The listing below holds a line with "0 down: Si throughout" and a line with "overlay nm 10". Reproduce those two lines exactly, plus everything between them.

Content starts
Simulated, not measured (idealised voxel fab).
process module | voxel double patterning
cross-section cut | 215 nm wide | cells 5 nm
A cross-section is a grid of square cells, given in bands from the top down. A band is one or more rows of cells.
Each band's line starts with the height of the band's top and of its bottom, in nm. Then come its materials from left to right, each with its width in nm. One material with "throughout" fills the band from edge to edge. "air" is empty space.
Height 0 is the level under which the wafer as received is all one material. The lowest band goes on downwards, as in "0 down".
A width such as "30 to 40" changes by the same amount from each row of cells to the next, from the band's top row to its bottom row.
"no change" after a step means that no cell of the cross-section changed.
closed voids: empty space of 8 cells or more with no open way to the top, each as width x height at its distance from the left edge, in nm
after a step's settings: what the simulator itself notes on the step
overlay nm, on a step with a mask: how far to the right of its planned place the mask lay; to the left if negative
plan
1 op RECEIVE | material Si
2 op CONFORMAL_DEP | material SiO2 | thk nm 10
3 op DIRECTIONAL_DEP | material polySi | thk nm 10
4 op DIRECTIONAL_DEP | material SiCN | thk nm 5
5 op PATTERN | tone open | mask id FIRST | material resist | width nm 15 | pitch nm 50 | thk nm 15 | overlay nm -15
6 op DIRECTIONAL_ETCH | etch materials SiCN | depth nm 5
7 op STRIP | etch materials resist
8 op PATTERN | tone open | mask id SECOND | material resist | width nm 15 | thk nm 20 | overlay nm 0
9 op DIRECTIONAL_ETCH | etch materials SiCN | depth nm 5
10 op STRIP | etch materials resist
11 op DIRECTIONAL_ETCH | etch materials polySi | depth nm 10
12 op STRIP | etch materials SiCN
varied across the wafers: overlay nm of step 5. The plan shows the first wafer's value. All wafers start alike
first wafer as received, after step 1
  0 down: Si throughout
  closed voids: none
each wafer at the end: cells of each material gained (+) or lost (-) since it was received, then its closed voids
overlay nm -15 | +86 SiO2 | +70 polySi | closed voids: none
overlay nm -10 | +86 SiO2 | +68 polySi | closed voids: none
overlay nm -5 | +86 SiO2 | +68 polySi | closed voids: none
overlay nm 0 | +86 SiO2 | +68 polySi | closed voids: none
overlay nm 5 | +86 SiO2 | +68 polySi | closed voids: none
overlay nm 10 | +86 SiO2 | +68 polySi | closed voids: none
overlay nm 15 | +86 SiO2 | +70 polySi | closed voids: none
Content ends

▸ Answer area
  0 down: Si throughout
  closed voids: none
each wafer at the end: cells of each material gained (+) or lost (-) since it was received, then its closed voids
overlay nm -15 | +86 SiO2 | +70 polySi | closed voids: none
overlay nm -10 | +86 SiO2 | +68 polySi | closed voids: none
overlay nm -5 | +86 SiO2 | +68 polySi | closed voids: none
overlay nm 0 | +86 SiO2 | +68 polySi | closed voids: none
overlay nm 5 | +86 SiO2 | +68 polySi | closed voids: none
overlay nm 10 | +86 SiO2 | +68 polySi | closed voids: none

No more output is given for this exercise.